**Work task:**
Write the listing out again verbatim, leaving nothing out.

**Extracted records:**
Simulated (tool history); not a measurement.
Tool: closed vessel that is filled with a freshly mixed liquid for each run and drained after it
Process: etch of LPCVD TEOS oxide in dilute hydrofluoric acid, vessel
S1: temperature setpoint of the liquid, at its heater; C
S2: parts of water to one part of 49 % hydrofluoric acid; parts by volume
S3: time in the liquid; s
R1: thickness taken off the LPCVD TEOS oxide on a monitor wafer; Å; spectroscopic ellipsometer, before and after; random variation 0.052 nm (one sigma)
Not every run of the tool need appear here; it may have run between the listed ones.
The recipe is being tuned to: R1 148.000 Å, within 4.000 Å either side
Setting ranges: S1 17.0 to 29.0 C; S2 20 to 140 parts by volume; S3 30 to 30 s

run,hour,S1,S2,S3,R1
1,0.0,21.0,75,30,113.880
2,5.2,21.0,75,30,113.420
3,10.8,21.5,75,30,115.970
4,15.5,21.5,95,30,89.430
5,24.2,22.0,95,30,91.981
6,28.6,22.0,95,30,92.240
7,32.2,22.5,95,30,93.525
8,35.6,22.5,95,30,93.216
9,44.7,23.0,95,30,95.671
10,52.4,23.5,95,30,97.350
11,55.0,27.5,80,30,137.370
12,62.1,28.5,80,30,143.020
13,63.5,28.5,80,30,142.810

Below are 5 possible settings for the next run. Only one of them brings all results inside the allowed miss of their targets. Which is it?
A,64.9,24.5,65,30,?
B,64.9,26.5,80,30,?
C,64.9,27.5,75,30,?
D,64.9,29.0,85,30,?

**Reply:**
Simulated (tool history); not a measurement.
Tool: closed vessel that is filled with a freshly mixed liquid for each run and drained after it
Process: etch of LPCVD TEOS oxide in dilute hydrofluoric acid, vessel
S1: temperature setpoint of the liquid, at its heater; C
S2: parts of water to one part of 49 % hydrofluoric acid; parts by volume
S3: time in the liquid; s
R1: thickness taken off the LPCVD TEOS oxide on a monitor wafer; Å; spectroscopic ellipsometer, before and after; random variation 0.052 nm (one sigma)
Not every run of the tool need appear here; it may have run between the listed ones.
The recipe is being tuned to: R1 148.000 Å, within 4.000 Å either side
Setting ranges: S1 17.0 to 29.0 C; S2 20 to 140 parts by volume; S3 30 to 30 s

run,hour,S1,S2,S3,R1
1,0.0,21.0,75,30,113.880
2,5.2,21.0,75,30,113.420
3,10.8,21.5,75,30,115.970
4,15.5,21.5,95,30,89.430
5,24.2,22.0,95,30,91.981
6,28.6,22.0,95,30,92.240
7,32.2,22.5,95,30,93.525
8,35.6,22.5,95,30,93.216
9,44.7,23.0,95,30,95.671
10,52.4,23.5,95,30,97.350
11,55.0,27.5,80,30,137.370
12,62.1,28.5,80,30,143.020
13,63.5,28.5,80,30,142.810

Below are 5 possible settings for the next run. Only one of them brings all results inside the allowed miss of their targets. Which is it?
A,64.9,24.5,65,30,?
B,64.9,26.5,80,30,?
C,64.9,27.5,75,30,?
D,64.9,29.0,85,30,?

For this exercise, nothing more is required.